Content starts

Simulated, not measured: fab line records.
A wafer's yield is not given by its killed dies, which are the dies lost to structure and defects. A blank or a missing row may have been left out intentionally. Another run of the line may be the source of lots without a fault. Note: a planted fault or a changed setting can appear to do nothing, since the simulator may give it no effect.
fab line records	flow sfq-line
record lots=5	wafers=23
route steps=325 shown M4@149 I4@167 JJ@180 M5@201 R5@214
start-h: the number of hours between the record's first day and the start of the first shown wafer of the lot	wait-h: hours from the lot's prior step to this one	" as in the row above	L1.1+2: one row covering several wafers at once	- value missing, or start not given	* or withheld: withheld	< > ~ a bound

Content ends

» **Work request**
What is needed is an exact copy of the lines from the start of the listing through the line where "route steps=325 shown" sits, please, both end lines included and nothing more.

» **Exercise result**
Simulated, not measured: fab line records.
A wafer's yield is not given by its killed dies, which are the dies lost to structure and defects. A blank or a missing row may have been left out intentionally. Another run of the line may be the source of lots without a fault. Note: a planted fault or a changed setting can appear to do nothing, since the simulator may give it no effect.
fab line records	flow sfq-line
record lots=5	wafers=23
route steps=325 shown M4@149 I4@167 JJ@180 M5@201 R5@214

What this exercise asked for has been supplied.